BRIEF:
Could you restate the whole listing word for word?

_ _ _ _ _
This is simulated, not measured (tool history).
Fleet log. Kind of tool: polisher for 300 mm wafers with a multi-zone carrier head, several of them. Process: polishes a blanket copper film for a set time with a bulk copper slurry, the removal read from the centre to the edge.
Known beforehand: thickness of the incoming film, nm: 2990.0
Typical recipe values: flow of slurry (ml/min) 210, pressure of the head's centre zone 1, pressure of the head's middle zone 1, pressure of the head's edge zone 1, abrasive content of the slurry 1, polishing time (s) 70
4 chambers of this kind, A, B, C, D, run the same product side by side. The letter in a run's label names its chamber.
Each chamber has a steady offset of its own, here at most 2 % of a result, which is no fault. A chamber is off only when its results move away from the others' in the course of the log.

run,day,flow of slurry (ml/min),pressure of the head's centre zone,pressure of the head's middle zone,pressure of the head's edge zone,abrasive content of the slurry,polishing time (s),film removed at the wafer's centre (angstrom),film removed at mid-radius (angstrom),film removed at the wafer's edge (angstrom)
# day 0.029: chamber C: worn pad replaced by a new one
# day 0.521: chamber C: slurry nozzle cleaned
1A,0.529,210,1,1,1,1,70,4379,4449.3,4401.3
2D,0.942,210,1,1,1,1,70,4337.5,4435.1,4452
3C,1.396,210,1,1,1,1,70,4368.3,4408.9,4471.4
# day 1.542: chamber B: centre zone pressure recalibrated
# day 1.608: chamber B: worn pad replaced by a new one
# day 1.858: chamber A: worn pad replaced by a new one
_ _ _ _ _

TASK ANSWER:
This is simulated, not measured (tool history).
Fleet log. Kind of tool: polisher for 300 mm wafers with a multi-zone carrier head, several of them. Process: polishes a blanket copper film for a set time with a bulk copper slurry, the removal read from the centre to the edge.
Known beforehand: thickness of the incoming film, nm: 2990.0
Typical recipe values: flow of slurry (ml/min) 210, pressure of the head's centre zone 1, pressure of the head's middle zone 1, pressure of the head's edge zone 1, abrasive content of the slurry 1, polishing time (s) 70
4 chambers of this kind, A, B, C, D, run the same product side by side. The letter in a run's label names its chamber.
Each chamber has a steady offset of its own, here at most 2 % of a result, which is no fault. A chamber is off only when its results move away from the others' in the course of the log.

run,day,flow of slurry (ml/min),pressure of the head's centre zone,pressure of the head's middle zone,pressure of the head's edge zone,abrasive content of the slurry,polishing time (s),film removed at the wafer's centre (angstrom),film removed at mid-radius (angstrom),film removed at the wafer's edge (angstrom)
# day 0.029: chamber C: worn pad replaced by a new one
# day 0.521: chamber C: slurry nozzle cleaned
1A,0.529,210,1,1,1,1,70,4379,4449.3,4401.3
2D,0.942,210,1,1,1,1,70,4337.5,4435.1,4452
3C,1.396,210,1,1,1,1,70,4368.3,4408.9,4471.4
# day 1.542: chamber B: centre zone pressure recalibrated
# day 1.608: chamber B: worn pad replaced by a new one
# day 1.858: chamber A: worn pad replaced by a new one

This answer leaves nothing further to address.